Set down, in full, every record in the block.

● ● ● ●

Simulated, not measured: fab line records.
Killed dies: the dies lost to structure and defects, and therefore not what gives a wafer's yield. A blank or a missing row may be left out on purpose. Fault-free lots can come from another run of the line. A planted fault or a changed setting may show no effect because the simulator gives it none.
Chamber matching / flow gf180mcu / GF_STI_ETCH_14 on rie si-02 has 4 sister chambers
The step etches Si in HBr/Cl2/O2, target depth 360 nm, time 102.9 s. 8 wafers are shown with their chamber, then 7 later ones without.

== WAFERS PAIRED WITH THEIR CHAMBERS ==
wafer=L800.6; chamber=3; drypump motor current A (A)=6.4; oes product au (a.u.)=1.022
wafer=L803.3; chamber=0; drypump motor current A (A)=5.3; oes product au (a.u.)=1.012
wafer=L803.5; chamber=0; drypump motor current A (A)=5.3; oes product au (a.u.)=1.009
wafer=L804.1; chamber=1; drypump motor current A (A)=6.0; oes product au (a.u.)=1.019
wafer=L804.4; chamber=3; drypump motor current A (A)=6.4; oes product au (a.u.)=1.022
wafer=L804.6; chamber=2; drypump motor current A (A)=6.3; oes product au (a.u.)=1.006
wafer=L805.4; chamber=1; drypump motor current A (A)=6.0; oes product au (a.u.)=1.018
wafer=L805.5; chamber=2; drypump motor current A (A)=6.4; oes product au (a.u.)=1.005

● ● ● ●

### [Exercise solution]
Simulated, not measured: fab line records.
Killed dies: the dies lost to structure and defects, and therefore not what gives a wafer's yield. A blank or a missing row may be left out on purpose. Fault-free lots can come from another run of the line. A planted fault or a changed setting may show no effect because the simulator gives it none.
Chamber matching / flow gf180mcu / GF_STI_ETCH_14 on rie si-02 has 4 sister chambers
The step etches Si in HBr/Cl2/O2, target depth 360 nm, time 102.9 s. 8 wafers are shown with their chamber, then 7 later ones without.

== WAFERS PAIRED WITH THEIR CHAMBERS ==
wafer=L800.6; chamber=3; drypump motor current A (A)=6.4; oes product au (a.u.)=1.022
wafer=L803.3; chamber=0; drypump motor current A (A)=5.3; oes product au (a.u.)=1.012
wafer=L803.5; chamber=0; drypump motor current A (A)=5.3; oes product au (a.u.)=1.009
wafer=L804.1; chamber=1; drypump motor current A (A)=6.0; oes product au (a.u.)=1.019
wafer=L804.4; chamber=3; drypump motor current A (A)=6.4; oes product au (a.u.)=1.022
wafer=L804.6; chamber=2; drypump motor current A (A)=6.3; oes product au (a.u.)=1.006
wafer=L805.4; chamber=1; drypump motor current A (A)=6.0; oes product au (a.u.)=1.018
wafer=L805.5; chamber=2; drypump motor current A (A)=6.4; oes product au (a.u.)=1.005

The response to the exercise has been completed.